★ ★ ★ ★
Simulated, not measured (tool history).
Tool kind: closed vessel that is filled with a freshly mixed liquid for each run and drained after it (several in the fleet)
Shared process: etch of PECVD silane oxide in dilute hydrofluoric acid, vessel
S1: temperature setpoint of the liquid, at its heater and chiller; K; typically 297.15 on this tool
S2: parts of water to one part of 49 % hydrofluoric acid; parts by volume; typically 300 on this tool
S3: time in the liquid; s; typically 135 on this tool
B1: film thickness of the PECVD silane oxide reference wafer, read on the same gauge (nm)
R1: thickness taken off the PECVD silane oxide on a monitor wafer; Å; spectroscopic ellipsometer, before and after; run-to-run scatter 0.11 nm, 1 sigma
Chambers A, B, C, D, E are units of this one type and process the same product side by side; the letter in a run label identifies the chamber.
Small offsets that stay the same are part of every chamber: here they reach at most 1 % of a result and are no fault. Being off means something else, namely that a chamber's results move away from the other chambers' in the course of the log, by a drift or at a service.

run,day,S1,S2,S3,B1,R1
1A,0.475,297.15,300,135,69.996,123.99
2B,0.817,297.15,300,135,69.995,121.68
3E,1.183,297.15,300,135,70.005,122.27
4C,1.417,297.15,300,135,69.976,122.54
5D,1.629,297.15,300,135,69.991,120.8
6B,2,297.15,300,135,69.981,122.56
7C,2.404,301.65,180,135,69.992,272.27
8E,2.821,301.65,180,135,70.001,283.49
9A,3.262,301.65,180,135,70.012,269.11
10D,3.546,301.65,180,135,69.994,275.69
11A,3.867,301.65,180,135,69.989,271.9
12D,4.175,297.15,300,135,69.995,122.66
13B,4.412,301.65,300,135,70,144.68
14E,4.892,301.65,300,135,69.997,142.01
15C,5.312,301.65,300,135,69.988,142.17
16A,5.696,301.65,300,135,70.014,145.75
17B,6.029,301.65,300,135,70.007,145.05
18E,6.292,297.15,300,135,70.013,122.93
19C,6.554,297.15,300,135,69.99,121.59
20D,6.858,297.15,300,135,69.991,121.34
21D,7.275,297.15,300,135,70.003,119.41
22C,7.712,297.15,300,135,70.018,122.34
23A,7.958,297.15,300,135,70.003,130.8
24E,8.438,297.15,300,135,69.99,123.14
★ ★ ★ ★

What you should output is every line of the records above, from the first through the line containing "19C,6.554,297.15,300,135,69.99,121.59", unchanged.

Simulated, not measured (tool history).
Tool kind: closed vessel that is filled with a freshly mixed liquid for each run and drained after it (several in the fleet)
Shared process: etch of PECVD silane oxide in dilute hydrofluoric acid, vessel
S1: temperature setpoint of the liquid, at its heater and chiller; K; typically 297.15 on this tool
S2: parts of water to one part of 49 % hydrofluoric acid; parts by volume; typically 300 on this tool
S3: time in the liquid; s; typically 135 on this tool
B1: film thickness of the PECVD silane oxide reference wafer, read on the same gauge (nm)
R1: thickness taken off the PECVD silane oxide on a monitor wafer; Å; spectroscopic ellipsometer, before and after; run-to-run scatter 0.11 nm, 1 sigma
Chambers A, B, C, D, E are units of this one type and process the same product side by side; the letter in a run label identifies the chamber.
Small offsets that stay the same are part of every chamber: here they reach at most 1 % of a result and are no fault. Being off means something else, namely that a chamber's results move away from the other chambers' in the course of the log, by a drift or at a service.

run,day,S1,S2,S3,B1,R1
1A,0.475,297.15,300,135,69.996,123.99
2B,0.817,297.15,300,135,69.995,121.68
3E,1.183,297.15,300,135,70.005,122.27
4C,1.417,297.15,300,135,69.976,122.54
5D,1.629,297.15,300,135,69.991,120.8
6B,2,297.15,300,135,69.981,122.56
7C,2.404,301.65,180,135,69.992,272.27
8E,2.821,301.65,180,135,70.001,283.49
9A,3.262,301.65,180,135,70.012,269.11
10D,3.546,301.65,180,135,69.994,275.69
11A,3.867,301.65,180,135,69.989,271.9
12D,4.175,297.15,300,135,69.995,122.66
13B,4.412,301.65,300,135,70,144.68
14E,4.892,301.65,300,135,69.997,142.01
15C,5.312,301.65,300,135,69.988,142.17
16A,5.696,301.65,300,135,70.014,145.75
17B,6.029,301.65,300,135,70.007,145.05
18E,6.292,297.15,300,135,70.013,122.93
19C,6.554,297.15,300,135,69.99,121.59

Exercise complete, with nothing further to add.